*WORK INSTRUCTION*:
The line containing "last_day: 7" marks the end: quote every line from the start of the records below through it, word for word.

++++
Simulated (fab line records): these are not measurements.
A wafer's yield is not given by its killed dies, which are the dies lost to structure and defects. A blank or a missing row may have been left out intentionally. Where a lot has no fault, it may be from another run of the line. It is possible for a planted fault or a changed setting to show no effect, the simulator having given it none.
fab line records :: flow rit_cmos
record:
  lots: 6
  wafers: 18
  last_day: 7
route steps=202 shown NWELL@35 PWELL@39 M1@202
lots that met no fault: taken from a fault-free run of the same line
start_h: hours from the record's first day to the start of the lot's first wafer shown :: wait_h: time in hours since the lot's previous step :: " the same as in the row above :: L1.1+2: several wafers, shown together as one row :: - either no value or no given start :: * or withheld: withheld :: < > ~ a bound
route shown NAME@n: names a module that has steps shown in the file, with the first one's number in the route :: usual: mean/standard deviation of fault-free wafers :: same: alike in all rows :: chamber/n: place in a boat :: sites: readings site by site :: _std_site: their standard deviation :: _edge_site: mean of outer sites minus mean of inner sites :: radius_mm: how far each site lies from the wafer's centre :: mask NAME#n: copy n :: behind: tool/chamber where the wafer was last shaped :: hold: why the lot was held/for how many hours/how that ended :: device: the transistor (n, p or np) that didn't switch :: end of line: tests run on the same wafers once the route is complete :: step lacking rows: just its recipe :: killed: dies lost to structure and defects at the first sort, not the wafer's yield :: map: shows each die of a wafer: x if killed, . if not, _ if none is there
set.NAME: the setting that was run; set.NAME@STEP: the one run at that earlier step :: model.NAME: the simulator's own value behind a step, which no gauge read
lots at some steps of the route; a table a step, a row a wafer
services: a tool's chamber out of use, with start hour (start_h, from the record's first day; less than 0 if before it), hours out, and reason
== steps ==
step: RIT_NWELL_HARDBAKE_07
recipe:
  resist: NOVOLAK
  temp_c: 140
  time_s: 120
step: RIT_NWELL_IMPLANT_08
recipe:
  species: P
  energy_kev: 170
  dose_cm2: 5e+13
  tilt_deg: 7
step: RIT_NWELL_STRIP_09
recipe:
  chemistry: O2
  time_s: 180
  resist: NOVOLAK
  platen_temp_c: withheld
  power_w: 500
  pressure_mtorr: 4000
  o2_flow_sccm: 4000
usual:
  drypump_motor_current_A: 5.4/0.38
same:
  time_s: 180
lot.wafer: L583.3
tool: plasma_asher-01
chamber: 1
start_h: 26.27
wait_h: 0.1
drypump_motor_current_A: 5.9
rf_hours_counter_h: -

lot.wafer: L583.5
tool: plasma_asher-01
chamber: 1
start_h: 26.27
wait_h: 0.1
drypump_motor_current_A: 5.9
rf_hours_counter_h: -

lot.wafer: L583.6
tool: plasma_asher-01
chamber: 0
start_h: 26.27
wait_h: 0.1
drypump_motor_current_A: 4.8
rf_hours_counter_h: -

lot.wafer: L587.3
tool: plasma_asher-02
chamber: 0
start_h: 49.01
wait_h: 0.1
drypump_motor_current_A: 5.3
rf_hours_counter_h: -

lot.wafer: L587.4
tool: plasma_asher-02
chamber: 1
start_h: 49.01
++++

*WORKED SOLUTION*:
Simulated (fab line records): these are not measurements.
A wafer's yield is not given by its killed dies, which are the dies lost to structure and defects. A blank or a missing row may have been left out intentionally. Where a lot has no fault, it may be from another run of the line. It is possible for a planted fault or a changed setting to show no effect, the simulator having given it none.
fab line records :: flow rit_cmos
record:
  lots: 6
  wafers: 18
  last_day: 7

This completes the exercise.